#### EXTRACTED ENTRIES:
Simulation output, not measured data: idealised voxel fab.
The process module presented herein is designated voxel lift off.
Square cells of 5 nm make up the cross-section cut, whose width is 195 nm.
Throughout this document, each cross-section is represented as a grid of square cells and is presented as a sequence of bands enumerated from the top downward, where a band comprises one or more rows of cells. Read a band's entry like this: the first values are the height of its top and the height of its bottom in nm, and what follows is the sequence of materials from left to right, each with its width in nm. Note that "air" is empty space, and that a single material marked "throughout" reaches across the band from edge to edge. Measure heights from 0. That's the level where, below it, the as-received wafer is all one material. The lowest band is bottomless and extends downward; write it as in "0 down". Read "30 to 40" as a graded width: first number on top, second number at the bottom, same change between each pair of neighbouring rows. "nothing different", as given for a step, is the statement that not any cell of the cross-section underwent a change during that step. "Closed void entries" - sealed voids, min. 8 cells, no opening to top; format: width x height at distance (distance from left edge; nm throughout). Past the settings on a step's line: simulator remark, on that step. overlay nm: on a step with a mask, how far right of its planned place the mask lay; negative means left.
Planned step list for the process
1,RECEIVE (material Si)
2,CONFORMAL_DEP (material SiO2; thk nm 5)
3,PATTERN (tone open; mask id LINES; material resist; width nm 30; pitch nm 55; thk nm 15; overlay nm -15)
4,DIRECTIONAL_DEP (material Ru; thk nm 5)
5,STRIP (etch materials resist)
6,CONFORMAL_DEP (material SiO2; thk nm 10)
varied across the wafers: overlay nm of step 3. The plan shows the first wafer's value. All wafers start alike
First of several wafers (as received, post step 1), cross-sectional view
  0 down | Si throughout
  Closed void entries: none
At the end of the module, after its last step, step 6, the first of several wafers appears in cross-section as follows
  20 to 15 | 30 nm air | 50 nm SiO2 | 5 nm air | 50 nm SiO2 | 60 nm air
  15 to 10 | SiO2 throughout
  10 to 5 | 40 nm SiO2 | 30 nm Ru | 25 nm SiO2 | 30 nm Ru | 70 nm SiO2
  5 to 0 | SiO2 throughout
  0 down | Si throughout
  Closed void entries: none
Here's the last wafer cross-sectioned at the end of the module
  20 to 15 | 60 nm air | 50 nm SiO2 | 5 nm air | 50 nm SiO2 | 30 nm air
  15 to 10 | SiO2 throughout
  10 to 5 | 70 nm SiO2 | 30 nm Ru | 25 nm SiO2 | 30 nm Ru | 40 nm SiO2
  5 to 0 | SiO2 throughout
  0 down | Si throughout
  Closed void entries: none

#### TASK ITEM:
Keep both end lines and retype everything in the records above from the line containing "3,PATTERN (tone open;" through the line containing "6,CONFORMAL_DEP (material SiO2; thk nm 10)", exactly, with nothing else.

#### TASK RESPONSE:
3,PATTERN (tone open; mask id LINES; material resist; width nm 30; pitch nm 55; thk nm 15; overlay nm -15)
4,DIRECTIONAL_DEP (material Ru; thk nm 5)
5,STRIP (etch materials resist)
6,CONFORMAL_DEP (material SiO2; thk nm 10)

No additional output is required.